[Stored data — start]

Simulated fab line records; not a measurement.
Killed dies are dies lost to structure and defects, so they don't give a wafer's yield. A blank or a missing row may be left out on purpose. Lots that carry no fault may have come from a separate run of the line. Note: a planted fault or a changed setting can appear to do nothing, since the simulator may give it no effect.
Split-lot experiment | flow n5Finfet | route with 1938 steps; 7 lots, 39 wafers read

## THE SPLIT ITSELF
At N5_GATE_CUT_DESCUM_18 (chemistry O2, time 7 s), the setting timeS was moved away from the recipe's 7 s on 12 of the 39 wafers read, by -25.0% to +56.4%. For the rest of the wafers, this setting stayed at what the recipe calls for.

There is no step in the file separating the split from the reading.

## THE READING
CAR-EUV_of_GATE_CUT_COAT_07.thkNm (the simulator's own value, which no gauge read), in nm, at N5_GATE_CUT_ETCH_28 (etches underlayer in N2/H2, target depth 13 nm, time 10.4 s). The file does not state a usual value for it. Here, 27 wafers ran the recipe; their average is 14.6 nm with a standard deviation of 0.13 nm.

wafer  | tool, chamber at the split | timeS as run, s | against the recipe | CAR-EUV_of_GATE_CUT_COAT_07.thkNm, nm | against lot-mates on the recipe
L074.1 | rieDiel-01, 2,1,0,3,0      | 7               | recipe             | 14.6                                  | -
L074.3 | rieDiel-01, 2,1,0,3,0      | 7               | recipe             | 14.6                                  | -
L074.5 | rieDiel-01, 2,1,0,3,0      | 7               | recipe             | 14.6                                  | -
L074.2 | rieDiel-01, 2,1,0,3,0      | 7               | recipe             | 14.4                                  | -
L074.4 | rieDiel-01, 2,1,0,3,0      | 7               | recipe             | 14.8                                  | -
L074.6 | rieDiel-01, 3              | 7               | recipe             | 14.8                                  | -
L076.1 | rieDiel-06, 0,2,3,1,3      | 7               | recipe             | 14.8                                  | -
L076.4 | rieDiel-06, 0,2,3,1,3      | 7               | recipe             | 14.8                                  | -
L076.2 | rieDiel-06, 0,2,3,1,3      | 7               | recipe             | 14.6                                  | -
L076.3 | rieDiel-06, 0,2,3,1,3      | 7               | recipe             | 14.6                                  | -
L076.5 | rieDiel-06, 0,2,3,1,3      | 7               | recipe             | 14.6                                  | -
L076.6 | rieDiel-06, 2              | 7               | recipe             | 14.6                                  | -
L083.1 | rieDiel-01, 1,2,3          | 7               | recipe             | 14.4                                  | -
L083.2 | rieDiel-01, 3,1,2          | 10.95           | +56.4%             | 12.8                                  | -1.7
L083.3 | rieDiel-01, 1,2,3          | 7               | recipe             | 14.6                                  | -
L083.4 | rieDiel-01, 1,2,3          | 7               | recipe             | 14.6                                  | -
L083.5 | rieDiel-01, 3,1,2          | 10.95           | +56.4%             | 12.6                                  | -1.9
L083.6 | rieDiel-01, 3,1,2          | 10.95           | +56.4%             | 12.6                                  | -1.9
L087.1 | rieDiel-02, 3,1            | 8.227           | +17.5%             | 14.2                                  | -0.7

[Stored data — finish]

# Exercise:
An exact copy of the lines above, from the one containing "At N5_GATE_CUT_DESCUM_18 (chemistry" through the one containing "CAR-EUV_of_GATE_CUT_COAT_07.thkNm (the simulator's", is the whole of the answer.

# Exercise result:
At N5_GATE_CUT_DESCUM_18 (chemistry O2, time 7 s), the setting timeS was moved away from the recipe's 7 s on 12 of the 39 wafers read, by -25.0% to +56.4%. For the rest of the wafers, this setting stayed at what the recipe calls for.

There is no step in the file separating the split from the reading.

## THE READING
CAR-EUV_of_GATE_CUT_COAT_07.thkNm (the simulator's own value, which no gauge read), in nm, at N5_GATE_CUT_ETCH_28 (etches underlayer in N2/H2, target depth 13 nm, time 10.4 s). The file does not state a usual value for it. Here, 27 wafers ran the recipe; their average is 14.6 nm with a standard deviation of 0.13 nm.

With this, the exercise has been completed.